ENTRIES PROVIDED>
....
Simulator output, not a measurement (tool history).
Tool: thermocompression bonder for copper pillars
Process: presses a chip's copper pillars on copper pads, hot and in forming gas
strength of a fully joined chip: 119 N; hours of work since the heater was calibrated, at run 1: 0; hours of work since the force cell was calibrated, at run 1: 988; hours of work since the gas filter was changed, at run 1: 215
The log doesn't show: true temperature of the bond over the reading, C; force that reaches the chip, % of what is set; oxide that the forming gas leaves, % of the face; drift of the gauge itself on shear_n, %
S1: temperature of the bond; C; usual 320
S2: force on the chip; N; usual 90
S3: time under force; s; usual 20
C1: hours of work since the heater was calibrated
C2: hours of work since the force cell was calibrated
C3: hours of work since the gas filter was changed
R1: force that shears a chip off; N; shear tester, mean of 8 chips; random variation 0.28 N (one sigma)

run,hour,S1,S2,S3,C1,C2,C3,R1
....

WORK REQUEST> Return, word for word, the lines of the data above from the line with "Process: presses a" through the line with "R1: force that", inclusive.

YOUR SOLUTION>
Process: presses a chip's copper pillars on copper pads, hot and in forming gas
strength of a fully joined chip: 119 N; hours of work since the heater was calibrated, at run 1: 0; hours of work since the force cell was calibrated, at run 1: 988; hours of work since the gas filter was changed, at run 1: 215
The log doesn't show: true temperature of the bond over the reading, C; force that reaches the chip, % of what is set; oxide that the forming gas leaves, % of the face; drift of the gauge itself on shear_n, %
S1: temperature of the bond; C; usual 320
S2: force on the chip; N; usual 90
S3: time under force; s; usual 20
C1: hours of work since the heater was calibrated
C2: hours of work since the force cell was calibrated
C3: hours of work since the gas filter was changed
R1: force that shears a chip off; N; shear tester, mean of 8 chips; random variation 0.28 N (one sigma)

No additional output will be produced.